Please print the full listing exactly.

+++ ENTRIES SHOWN +++

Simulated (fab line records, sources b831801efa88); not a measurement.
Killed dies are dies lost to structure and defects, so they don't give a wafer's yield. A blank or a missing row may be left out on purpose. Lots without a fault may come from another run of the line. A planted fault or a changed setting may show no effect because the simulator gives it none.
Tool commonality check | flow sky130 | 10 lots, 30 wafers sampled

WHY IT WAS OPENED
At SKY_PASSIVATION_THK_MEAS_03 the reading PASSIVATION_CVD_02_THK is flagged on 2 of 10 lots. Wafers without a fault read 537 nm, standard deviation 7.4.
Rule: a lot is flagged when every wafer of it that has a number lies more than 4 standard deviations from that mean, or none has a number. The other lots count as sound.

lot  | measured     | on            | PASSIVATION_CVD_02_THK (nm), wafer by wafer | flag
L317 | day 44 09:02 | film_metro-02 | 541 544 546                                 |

+++

**RESPONSE AREA**
Simulated (fab line records, sources b831801efa88); not a measurement.
Killed dies are dies lost to structure and defects, so they don't give a wafer's yield. A blank or a missing row may be left out on purpose. Lots without a fault may come from another run of the line. A planted fault or a changed setting may show no effect because the simulator gives it none.
Tool commonality check | flow sky130 | 10 lots, 30 wafers sampled

WHY IT WAS OPENED
At SKY_PASSIVATION_THK_MEAS_03 the reading PASSIVATION_CVD_02_THK is flagged on 2 of 10 lots. Wafers without a fault read 537 nm, standard deviation 7.4.
Rule: a lot is flagged when every wafer of it that has a number lies more than 4 standard deviations from that mean, or none has a number. The other lots count as sound.

lot  | measured     | on            | PASSIVATION_CVD_02_THK (nm), wafer by wafer | flag
L317 | day 44 09:02 | film_metro-02 | 541 544 546                                 |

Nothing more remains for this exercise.